_TASK ITEM:_
Output exactly, with nothing added, the entries from the first line through the line with "L096 | day 23".

_SOURCE DATA:_
──────────────────────────────
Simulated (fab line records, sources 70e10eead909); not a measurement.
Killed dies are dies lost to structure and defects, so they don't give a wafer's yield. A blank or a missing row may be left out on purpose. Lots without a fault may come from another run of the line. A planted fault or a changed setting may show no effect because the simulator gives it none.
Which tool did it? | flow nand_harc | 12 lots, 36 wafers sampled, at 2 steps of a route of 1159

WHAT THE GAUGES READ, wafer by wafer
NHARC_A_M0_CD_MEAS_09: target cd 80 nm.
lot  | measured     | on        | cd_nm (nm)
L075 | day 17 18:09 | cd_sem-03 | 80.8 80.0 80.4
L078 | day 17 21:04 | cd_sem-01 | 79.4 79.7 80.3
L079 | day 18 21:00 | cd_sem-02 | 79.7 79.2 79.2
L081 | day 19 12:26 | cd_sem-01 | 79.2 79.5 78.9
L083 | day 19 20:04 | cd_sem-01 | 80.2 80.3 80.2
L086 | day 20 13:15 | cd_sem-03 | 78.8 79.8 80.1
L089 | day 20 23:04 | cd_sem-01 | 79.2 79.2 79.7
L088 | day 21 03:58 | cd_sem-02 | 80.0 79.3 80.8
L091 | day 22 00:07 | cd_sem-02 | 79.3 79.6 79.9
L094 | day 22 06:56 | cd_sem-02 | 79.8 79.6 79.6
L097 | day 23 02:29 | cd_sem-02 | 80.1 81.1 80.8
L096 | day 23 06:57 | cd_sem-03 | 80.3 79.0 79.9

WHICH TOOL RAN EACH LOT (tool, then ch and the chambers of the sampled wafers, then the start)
──────────────────────────────

_RESPONSE AREA:_
Simulated (fab line records, sources 70e10eead909); not a measurement.
Killed dies are dies lost to structure and defects, so they don't give a wafer's yield. A blank or a missing row may be left out on purpose. Lots without a fault may come from another run of the line. A planted fault or a changed setting may show no effect because the simulator gives it none.
Which tool did it? | flow nand_harc | 12 lots, 36 wafers sampled, at 2 steps of a route of 1159

WHAT THE GAUGES READ, wafer by wafer
NHARC_A_M0_CD_MEAS_09: target cd 80 nm.
lot  | measured     | on        | cd_nm (nm)
L075 | day 17 18:09 | cd_sem-03 | 80.8 80.0 80.4
L078 | day 17 21:04 | cd_sem-01 | 79.4 79.7 80.3
L079 | day 18 21:00 | cd_sem-02 | 79.7 79.2 79.2
L081 | day 19 12:26 | cd_sem-01 | 79.2 79.5 78.9
L083 | day 19 20:04 | cd_sem-01 | 80.2 80.3 80.2
L086 | day 20 13:15 | cd_sem-03 | 78.8 79.8 80.1
L089 | day 20 23:04 | cd_sem-01 | 79.2 79.2 79.7
L088 | day 21 03:58 | cd_sem-02 | 80.0 79.3 80.8
L091 | day 22 00:07 | cd_sem-02 | 79.3 79.6 79.9
L094 | day 22 06:56 | cd_sem-02 | 79.8 79.6 79.6
L097 | day 23 02:29 | cd_sem-02 | 80.1 81.1 80.8
L096 | day 23 06:57 | cd_sem-03 | 80.3 79.0 79.9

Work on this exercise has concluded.